[Data excerpts]:
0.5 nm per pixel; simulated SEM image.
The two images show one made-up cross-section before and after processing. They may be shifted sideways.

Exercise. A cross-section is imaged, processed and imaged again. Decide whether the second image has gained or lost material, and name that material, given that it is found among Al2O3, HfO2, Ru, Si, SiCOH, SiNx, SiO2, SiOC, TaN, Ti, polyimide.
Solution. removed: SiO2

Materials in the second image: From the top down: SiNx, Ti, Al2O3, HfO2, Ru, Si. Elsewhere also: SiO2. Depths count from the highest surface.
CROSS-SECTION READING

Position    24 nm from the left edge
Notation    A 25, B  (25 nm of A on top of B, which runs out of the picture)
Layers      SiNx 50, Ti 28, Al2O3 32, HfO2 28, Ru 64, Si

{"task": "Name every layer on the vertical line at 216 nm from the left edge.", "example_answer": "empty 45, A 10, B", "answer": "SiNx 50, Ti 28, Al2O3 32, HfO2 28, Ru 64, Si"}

[Work task]: Among the lines above, repeat exactly those from the line with "Materials in the" to the line with "of the picture)", counting both ends.

[Response]:
Materials in the second image: From the top down: SiNx, Ti, Al2O3, HfO2, Ru, Si. Elsewhere also: SiO2. Depths count from the highest surface.
CROSS-SECTION READING

Position    24 nm from the left edge
Notation    A 25, B  (25 nm of A on top of B, which runs out of the picture)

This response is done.